• Supplied records
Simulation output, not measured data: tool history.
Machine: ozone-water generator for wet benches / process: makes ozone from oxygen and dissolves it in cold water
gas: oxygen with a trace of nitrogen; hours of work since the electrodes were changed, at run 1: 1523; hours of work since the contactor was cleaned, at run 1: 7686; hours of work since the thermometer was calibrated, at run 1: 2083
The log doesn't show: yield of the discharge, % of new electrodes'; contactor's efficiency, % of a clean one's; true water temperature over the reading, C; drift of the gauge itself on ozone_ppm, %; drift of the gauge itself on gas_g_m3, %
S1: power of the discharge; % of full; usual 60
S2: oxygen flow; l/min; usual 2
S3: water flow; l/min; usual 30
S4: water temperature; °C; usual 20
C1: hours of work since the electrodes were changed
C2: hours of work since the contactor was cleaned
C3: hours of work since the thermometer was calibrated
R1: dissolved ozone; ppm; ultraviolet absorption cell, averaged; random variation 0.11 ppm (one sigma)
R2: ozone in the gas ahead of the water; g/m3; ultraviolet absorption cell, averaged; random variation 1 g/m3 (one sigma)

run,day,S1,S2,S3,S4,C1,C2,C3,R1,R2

• Requirement
Each record must be duplicated exactly, with none missing.

• Response box
Simulation output, not measured data: tool history.
Machine: ozone-water generator for wet benches / process: makes ozone from oxygen and dissolves it in cold water
gas: oxygen with a trace of nitrogen; hours of work since the electrodes were changed, at run 1: 1523; hours of work since the contactor was cleaned, at run 1: 7686; hours of work since the thermometer was calibrated, at run 1: 2083
The log doesn't show: yield of the discharge, % of new electrodes'; contactor's efficiency, % of a clean one's; true water temperature over the reading, C; drift of the gauge itself on ozone_ppm, %; drift of the gauge itself on gas_g_m3, %
S1: power of the discharge; % of full; usual 60
S2: oxygen flow; l/min; usual 2
S3: water flow; l/min; usual 30
S4: water temperature; °C; usual 20
C1: hours of work since the electrodes were changed
C2: hours of work since the contactor was cleaned
C3: hours of work since the thermometer was calibrated
R1: dissolved ozone; ppm; ultraviolet absorption cell, averaged; random variation 0.11 ppm (one sigma)
R2: ozone in the gas ahead of the water; g/m3; ultraviolet absorption cell, averaged; random variation 1 g/m3 (one sigma)

run,day,S1,S2,S3,S4,C1,C2,C3,R1,R2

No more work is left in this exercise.